_Extracted material_:
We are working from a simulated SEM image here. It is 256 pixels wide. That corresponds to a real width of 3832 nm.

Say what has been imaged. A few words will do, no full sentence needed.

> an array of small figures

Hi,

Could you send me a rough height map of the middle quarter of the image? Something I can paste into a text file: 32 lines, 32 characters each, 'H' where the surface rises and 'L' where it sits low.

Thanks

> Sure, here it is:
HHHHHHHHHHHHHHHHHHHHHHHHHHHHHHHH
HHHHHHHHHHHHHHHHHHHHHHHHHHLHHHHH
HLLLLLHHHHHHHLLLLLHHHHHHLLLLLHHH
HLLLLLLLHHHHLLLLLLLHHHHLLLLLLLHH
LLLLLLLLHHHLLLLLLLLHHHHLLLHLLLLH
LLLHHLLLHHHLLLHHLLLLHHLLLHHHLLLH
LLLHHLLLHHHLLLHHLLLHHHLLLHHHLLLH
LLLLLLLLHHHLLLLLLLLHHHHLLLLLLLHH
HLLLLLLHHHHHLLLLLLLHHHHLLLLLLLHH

_Requirement_: Please write out the material word for word from its first line through the line holding "LLLLLLLLHHHLLLLLLLLHHHHLLLLLLLHH", including both, and no line past it.

_Written reply_:
We are working from a simulated SEM image here. It is 256 pixels wide. That corresponds to a real width of 3832 nm.

Say what has been imaged. A few words will do, no full sentence needed.

> an array of small figures

Hi,

Could you send me a rough height map of the middle quarter of the image? Something I can paste into a text file: 32 lines, 32 characters each, 'H' where the surface rises and 'L' where it sits low.

Thanks

> Sure, here it is:
HHHHHHHHHHHHHHHHHHHHHHHHHHHHHHHH
HHHHHHHHHHHHHHHHHHHHHHHHHHLHHHHH
HLLLLLHHHHHHHLLLLLHHHHHHLLLLLHHH
HLLLLLLLHHHHLLLLLLLHHHHLLLLLLLHH
LLLLLLLLHHHLLLLLLLLHHHHLLLHLLLLH
LLLHHLLLHHHLLLHHLLLLHHLLLHHHLLLH
LLLHHLLLHHHLLLHHLLLHHHLLLHHHLLLH
LLLLLLLLHHHLLLLLLLLHHHHLLLLLLLHH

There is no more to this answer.